--- START ---

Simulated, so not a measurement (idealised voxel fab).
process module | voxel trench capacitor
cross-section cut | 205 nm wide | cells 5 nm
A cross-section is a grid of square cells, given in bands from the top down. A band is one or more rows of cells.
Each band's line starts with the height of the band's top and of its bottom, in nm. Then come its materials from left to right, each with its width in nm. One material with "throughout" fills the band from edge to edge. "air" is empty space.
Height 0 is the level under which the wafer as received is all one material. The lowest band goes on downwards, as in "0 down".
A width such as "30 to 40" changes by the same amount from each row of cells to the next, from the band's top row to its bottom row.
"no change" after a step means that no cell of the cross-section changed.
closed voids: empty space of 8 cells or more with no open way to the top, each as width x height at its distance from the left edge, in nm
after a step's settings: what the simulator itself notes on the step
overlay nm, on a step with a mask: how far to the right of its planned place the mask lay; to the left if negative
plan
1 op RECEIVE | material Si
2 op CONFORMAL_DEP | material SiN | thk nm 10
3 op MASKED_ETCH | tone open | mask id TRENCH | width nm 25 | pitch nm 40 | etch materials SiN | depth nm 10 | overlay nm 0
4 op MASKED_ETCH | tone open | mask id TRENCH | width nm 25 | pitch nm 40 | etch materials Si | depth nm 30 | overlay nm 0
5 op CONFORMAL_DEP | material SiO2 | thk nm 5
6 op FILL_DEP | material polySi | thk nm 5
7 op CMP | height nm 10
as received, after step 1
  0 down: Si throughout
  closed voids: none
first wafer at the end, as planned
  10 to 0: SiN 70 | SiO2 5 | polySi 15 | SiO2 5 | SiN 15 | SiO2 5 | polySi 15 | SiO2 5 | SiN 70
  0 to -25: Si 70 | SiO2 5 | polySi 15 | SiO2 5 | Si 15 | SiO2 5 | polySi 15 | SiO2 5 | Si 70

--- END ---

BRIEF
Among the lines above, repeat exactly those from the line with "4 op MASKED_ETCH" to the line with "10 to 0: SiN", counting both ends.

PROBLEM SOLUTION
4 op MASKED_ETCH | tone open | mask id TRENCH | width nm 25 | pitch nm 40 | etch materials Si | depth nm 30 | overlay nm 0
5 op CONFORMAL_DEP | material SiO2 | thk nm 5
6 op FILL_DEP | material polySi | thk nm 5
7 op CMP | height nm 10
as received, after step 1
  0 down: Si throughout
  closed voids: none
first wafer at the end, as planned
  10 to 0: SiN 70 | SiO2 5 | polySi 15 | SiO2 5 | SiN 15 | SiO2 5 | polySi 15 | SiO2 5 | SiN 70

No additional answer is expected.